## Assigned task
The expected response is the full set of records, unchanged.

## Listed records
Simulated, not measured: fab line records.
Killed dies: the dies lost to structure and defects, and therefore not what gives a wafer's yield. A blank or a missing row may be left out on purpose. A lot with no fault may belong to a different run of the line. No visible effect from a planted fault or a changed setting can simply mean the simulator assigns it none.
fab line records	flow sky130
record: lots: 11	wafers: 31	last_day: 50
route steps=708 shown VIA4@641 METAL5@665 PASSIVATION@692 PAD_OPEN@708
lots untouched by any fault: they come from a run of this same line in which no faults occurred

## Task output
Simulated, not measured: fab line records.
Killed dies: the dies lost to structure and defects, and therefore not what gives a wafer's yield. A blank or a missing row may be left out on purpose. A lot with no fault may belong to a different run of the line. No visible effect from a planted fault or a changed setting can simply mean the simulator assigns it none.
fab line records	flow sky130
record: lots: 11	wafers: 31	last_day: 50
route steps=708 shown VIA4@641 METAL5@665 PASSIVATION@692 PAD_OPEN@708
lots untouched by any fault: they come from a run of this same line in which no faults occurred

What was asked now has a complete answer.